'''

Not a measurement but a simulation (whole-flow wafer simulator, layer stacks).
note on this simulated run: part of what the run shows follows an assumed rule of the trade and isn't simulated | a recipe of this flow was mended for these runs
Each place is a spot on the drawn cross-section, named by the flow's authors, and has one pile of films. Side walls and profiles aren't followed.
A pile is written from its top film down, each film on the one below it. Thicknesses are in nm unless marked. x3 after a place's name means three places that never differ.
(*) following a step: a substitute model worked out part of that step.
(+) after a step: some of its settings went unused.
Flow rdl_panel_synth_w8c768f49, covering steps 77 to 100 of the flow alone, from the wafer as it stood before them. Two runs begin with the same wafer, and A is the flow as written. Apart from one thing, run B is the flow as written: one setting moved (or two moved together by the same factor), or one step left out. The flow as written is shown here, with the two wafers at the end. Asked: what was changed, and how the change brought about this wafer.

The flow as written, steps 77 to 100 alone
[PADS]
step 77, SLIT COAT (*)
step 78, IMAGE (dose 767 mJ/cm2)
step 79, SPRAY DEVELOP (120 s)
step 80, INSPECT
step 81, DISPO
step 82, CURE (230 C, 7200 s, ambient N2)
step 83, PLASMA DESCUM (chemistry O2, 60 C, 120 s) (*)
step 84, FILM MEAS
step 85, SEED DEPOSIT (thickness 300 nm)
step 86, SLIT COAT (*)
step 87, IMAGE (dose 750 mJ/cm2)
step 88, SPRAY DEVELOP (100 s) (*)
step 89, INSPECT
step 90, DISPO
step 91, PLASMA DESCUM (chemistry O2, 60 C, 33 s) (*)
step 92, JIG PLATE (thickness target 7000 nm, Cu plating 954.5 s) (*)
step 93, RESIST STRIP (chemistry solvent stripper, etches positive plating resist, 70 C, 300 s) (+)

'''

- Task item
One exact transcript of the whole listing is the expected answer.

- Written answer
Not a measurement but a simulation (whole-flow wafer simulator, layer stacks).
note on this simulated run: part of what the run shows follows an assumed rule of the trade and isn't simulated | a recipe of this flow was mended for these runs
Each place is a spot on the drawn cross-section, named by the flow's authors, and has one pile of films. Side walls and profiles aren't followed.
A pile is written from its top film down, each film on the one below it. Thicknesses are in nm unless marked. x3 after a place's name means three places that never differ.
(*) following a step: a substitute model worked out part of that step.
(+) after a step: some of its settings went unused.
Flow rdl_panel_synth_w8c768f49, covering steps 77 to 100 of the flow alone, from the wafer as it stood before them. Two runs begin with the same wafer, and A is the flow as written. Apart from one thing, run B is the flow as written: one setting moved (or two moved together by the same factor), or one step left out. The flow as written is shown here, with the two wafers at the end. Asked: what was changed, and how the change brought about this wafer.

The flow as written, steps 77 to 100 alone
[PADS]
step 77, SLIT COAT (*)
step 78, IMAGE (dose 767 mJ/cm2)
step 79, SPRAY DEVELOP (120 s)
step 80, INSPECT
step 81, DISPO
step 82, CURE (230 C, 7200 s, ambient N2)
step 83, PLASMA DESCUM (chemistry O2, 60 C, 120 s) (*)
step 84, FILM MEAS
step 85, SEED DEPOSIT (thickness 300 nm)
step 86, SLIT COAT (*)
step 87, IMAGE (dose 750 mJ/cm2)
step 88, SPRAY DEVELOP (100 s) (*)
step 89, INSPECT
step 90, DISPO
step 91, PLASMA DESCUM (chemistry O2, 60 C, 33 s) (*)
step 92, JIG PLATE (thickness target 7000 nm, Cu plating 954.5 s) (*)
step 93, RESIST STRIP (chemistry solvent stripper, etches positive plating resist, 70 C, 300 s) (+)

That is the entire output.